• _WORK ORDER_
Word for word, restate the lines from the start of the data down to the line with "- what it shows: lines", both included.

• _GIVEN DATA_
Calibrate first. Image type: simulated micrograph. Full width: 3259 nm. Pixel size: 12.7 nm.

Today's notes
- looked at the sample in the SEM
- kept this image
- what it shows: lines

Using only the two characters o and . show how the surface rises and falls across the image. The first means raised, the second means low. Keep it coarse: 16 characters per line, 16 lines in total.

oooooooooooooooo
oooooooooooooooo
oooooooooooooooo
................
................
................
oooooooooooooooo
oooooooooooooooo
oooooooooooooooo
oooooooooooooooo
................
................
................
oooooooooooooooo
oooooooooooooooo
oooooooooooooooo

• _TASK ANSWER_
Calibrate first. Image type: simulated micrograph. Full width: 3259 nm. Pixel size: 12.7 nm.

Today's notes
- looked at the sample in the SEM
- kept this image
- what it shows: lines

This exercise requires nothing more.